Retype the records that follow, every line exactly as written.

### Given entries

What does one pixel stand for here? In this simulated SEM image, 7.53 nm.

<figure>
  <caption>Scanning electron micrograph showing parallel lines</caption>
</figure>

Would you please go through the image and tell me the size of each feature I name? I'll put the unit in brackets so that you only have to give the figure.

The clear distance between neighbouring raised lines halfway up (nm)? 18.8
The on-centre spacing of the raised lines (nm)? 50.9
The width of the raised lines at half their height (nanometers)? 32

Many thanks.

######

### Task output
What does one pixel stand for here? In this simulated SEM image, 7.53 nm.

<figure>
  <caption>Scanning electron micrograph showing parallel lines</caption>
</figure>

Would you please go through the image and tell me the size of each feature I name? I'll put the unit in brackets so that you only have to give the figure.

The clear distance between neighbouring raised lines halfway up (nm)? 18.8
The on-centre spacing of the raised lines (nm)? 50.9
The width of the raised lines at half their height (nanometers)? 32

Many thanks.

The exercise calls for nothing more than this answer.